> Exercise
Every line from the top of the material through the line holding "Figure. Coarse relief" should be copied exactly, and only those lines.

> Entries supplied
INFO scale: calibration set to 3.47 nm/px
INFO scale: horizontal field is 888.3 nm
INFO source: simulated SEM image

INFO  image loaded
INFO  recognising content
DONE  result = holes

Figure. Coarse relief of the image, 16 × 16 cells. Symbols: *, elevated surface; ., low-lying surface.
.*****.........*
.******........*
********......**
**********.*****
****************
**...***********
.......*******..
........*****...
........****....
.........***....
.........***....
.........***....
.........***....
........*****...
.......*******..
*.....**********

> Answer box
INFO scale: calibration set to 3.47 nm/px
INFO scale: horizontal field is 888.3 nm
INFO source: simulated SEM image

INFO  image loaded
INFO  recognising content
DONE  result = holes

Figure. Coarse relief of the image, 16 × 16 cells. Symbols: *, elevated surface; ., low-lying surface.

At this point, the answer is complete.